● ● ●
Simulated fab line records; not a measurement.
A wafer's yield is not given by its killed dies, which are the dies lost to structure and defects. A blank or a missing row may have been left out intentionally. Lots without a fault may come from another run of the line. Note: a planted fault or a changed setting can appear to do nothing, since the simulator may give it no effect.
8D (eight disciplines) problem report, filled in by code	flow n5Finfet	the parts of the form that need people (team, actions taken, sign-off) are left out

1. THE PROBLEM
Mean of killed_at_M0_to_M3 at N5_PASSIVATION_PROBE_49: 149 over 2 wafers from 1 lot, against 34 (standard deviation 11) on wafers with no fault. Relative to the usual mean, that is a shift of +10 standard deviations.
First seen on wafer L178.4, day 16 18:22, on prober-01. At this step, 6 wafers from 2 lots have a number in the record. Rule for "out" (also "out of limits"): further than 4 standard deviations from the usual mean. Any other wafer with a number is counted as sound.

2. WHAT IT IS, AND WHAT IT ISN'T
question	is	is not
● ● ●

Output, please, only the lines running from the start of the entries through the line that contains "2. WHAT IT IS, AND WHAT IT ISN'T", including both of those lines.

Simulated fab line records; not a measurement.
A wafer's yield is not given by its killed dies, which are the dies lost to structure and defects. A blank or a missing row may have been left out intentionally. Lots without a fault may come from another run of the line. Note: a planted fault or a changed setting can appear to do nothing, since the simulator may give it no effect.
8D (eight disciplines) problem report, filled in by code	flow n5Finfet	the parts of the form that need people (team, actions taken, sign-off) are left out

1. THE PROBLEM
Mean of killed_at_M0_to_M3 at N5_PASSIVATION_PROBE_49: 149 over 2 wafers from 1 lot, against 34 (standard deviation 11) on wafers with no fault. Relative to the usual mean, that is a shift of +10 standard deviations.
First seen on wafer L178.4, day 16 18:22, on prober-01. At this step, 6 wafers from 2 lots have a number in the record. Rule for "out" (also "out of limits"): further than 4 standard deviations from the usual mean. Any other wafer with a number is counted as sound.

2. WHAT IT IS, AND WHAT IT ISN'T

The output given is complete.